────────────────────
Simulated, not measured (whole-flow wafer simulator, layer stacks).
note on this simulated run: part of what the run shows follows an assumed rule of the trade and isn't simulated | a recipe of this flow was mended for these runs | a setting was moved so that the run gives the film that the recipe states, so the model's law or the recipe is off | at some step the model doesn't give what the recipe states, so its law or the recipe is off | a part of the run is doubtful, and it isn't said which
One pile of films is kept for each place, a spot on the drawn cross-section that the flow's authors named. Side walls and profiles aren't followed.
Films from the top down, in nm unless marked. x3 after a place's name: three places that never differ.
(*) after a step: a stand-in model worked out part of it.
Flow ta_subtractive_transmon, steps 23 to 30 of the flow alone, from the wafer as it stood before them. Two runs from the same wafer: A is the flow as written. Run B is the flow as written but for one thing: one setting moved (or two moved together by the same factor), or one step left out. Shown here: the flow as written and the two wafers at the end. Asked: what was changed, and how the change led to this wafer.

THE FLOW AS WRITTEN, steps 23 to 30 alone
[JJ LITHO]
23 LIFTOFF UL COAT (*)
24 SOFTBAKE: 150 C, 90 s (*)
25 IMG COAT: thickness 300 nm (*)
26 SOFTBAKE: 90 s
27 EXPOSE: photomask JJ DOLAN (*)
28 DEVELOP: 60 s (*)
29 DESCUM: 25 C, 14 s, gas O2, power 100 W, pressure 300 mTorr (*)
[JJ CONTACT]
────────────────────

Return the lines exactly as they stand, please. Start at the top of the material and finish with the line where "One pile of" appears.

Simulated, not measured (whole-flow wafer simulator, layer stacks).
note on this simulated run: part of what the run shows follows an assumed rule of the trade and isn't simulated | a recipe of this flow was mended for these runs | a setting was moved so that the run gives the film that the recipe states, so the model's law or the recipe is off | at some step the model doesn't give what the recipe states, so its law or the recipe is off | a part of the run is doubtful, and it isn't said which
One pile of films is kept for each place, a spot on the drawn cross-section that the flow's authors named. Side walls and profiles aren't followed.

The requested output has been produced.